......
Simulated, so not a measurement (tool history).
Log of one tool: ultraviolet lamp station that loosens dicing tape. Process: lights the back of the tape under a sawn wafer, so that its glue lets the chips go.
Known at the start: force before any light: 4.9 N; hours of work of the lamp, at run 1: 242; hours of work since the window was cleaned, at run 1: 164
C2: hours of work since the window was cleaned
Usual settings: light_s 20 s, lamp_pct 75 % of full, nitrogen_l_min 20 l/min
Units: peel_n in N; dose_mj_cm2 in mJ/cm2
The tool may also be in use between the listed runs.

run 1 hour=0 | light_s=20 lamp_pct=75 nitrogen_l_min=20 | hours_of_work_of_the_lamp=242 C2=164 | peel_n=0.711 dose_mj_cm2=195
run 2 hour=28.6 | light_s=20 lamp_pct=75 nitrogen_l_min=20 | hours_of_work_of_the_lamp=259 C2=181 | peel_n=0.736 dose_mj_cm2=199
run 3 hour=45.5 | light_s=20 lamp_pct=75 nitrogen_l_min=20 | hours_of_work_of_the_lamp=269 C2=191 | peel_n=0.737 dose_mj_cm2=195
......

▸ ACTION ITEM: Beginning at the line with "C2: hours of" and ending at the line with "run 2 hour=28.6", reproduce each line of the data above exactly, and add no other lines.

▸ TASK SOLUTION:
C2: hours of work since the window was cleaned
Usual settings: light_s 20 s, lamp_pct 75 % of full, nitrogen_l_min 20 l/min
Units: peel_n in N; dose_mj_cm2 in mJ/cm2
The tool may also be in use between the listed runs.

run 1 hour=0 | light_s=20 lamp_pct=75 nitrogen_l_min=20 | hours_of_work_of_the_lamp=242 C2=164 | peel_n=0.711 dose_mj_cm2=195
run 2 hour=28.6 | light_s=20 lamp_pct=75 nitrogen_l_min=20 | hours_of_work_of_the_lamp=259 C2=181 | peel_n=0.736 dose_mj_cm2=199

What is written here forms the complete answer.